━━ Data excerpts
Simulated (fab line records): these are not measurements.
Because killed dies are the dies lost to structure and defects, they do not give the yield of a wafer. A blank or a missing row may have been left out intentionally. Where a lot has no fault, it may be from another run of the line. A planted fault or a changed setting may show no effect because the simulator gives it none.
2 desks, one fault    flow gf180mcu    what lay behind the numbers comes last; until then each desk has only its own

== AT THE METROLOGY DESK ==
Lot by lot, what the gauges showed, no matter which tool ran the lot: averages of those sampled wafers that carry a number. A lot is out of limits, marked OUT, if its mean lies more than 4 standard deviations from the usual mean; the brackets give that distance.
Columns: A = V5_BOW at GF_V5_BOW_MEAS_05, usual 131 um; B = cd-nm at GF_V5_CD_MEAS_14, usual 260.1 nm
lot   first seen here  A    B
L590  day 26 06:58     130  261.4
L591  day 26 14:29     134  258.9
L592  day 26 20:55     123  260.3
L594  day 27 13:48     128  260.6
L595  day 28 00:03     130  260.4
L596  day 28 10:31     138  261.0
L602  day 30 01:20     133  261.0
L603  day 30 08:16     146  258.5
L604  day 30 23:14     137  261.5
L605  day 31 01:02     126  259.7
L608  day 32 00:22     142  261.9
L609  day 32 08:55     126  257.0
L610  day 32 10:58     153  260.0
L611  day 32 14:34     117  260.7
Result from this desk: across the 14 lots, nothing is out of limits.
━━━━

=== Requirement ===
Print the lines above, unchanged, from the start of the records to the line with "Lot by lot, what", including that final line.

=== Written response ===
Simulated (fab line records): these are not measurements.
Because killed dies are the dies lost to structure and defects, they do not give the yield of a wafer. A blank or a missing row may have been left out intentionally. Where a lot has no fault, it may be from another run of the line. A planted fault or a changed setting may show no effect because the simulator gives it none.
2 desks, one fault    flow gf180mcu    what lay behind the numbers comes last; until then each desk has only its own

== AT THE METROLOGY DESK ==
Lot by lot, what the gauges showed, no matter which tool ran the lot: averages of those sampled wafers that carry a number. A lot is out of limits, marked OUT, if its mean lies more than 4 standard deviations from the usual mean; the brackets give that distance.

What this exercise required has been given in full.